Records supplied
______________________________

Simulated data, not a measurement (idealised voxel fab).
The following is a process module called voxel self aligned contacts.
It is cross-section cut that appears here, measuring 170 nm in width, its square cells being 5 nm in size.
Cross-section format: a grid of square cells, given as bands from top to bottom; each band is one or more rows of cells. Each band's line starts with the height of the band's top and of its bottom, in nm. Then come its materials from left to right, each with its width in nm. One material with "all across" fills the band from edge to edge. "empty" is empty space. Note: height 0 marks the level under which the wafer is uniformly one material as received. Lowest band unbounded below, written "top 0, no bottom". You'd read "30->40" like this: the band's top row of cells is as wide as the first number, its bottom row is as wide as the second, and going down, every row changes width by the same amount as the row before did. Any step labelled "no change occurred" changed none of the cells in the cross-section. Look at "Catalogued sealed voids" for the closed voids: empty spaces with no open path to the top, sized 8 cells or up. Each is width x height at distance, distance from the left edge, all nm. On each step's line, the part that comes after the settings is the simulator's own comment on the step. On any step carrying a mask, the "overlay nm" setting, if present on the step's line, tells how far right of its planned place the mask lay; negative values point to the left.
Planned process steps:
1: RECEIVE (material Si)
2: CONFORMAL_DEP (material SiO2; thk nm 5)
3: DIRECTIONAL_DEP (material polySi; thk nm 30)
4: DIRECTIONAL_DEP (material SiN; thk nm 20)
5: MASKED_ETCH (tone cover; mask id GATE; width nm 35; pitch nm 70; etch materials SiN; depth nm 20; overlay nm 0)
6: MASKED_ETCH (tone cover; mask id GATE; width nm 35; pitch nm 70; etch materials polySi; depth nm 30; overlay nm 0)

______________________________

Exercise
Take the lines from the first line of the listing up to and including the line with "5: MASKED_ETCH (tone" and give them again exactly.

Task response
Simulated data, not a measurement (idealised voxel fab).
The following is a process module called voxel self aligned contacts.
It is cross-section cut that appears here, measuring 170 nm in width, its square cells being 5 nm in size.
Cross-section format: a grid of square cells, given as bands from top to bottom; each band is one or more rows of cells. Each band's line starts with the height of the band's top and of its bottom, in nm. Then come its materials from left to right, each with its width in nm. One material with "all across" fills the band from edge to edge. "empty" is empty space. Note: height 0 marks the level under which the wafer is uniformly one material as received. Lowest band unbounded below, written "top 0, no bottom". You'd read "30->40" like this: the band's top row of cells is as wide as the first number, its bottom row is as wide as the second, and going down, every row changes width by the same amount as the row before did. Any step labelled "no change occurred" changed none of the cells in the cross-section. Look at "Catalogued sealed voids" for the closed voids: empty spaces with no open path to the top, sized 8 cells or up. Each is width x height at distance, distance from the left edge, all nm. On each step's line, the part that comes after the settings is the simulator's own comment on the step. On any step carrying a mask, the "overlay nm" setting, if present on the step's line, tells how far right of its planned place the mask lay; negative values point to the left.
Planned process steps:
1: RECEIVE (material Si)
2: CONFORMAL_DEP (material SiO2; thk nm 5)
3: DIRECTIONAL_DEP (material polySi; thk nm 30)
4: DIRECTIONAL_DEP (material SiN; thk nm 20)
5: MASKED_ETCH (tone cover; mask id GATE; width nm 35; pitch nm 70; etch materials SiN; depth nm 20; overlay nm 0)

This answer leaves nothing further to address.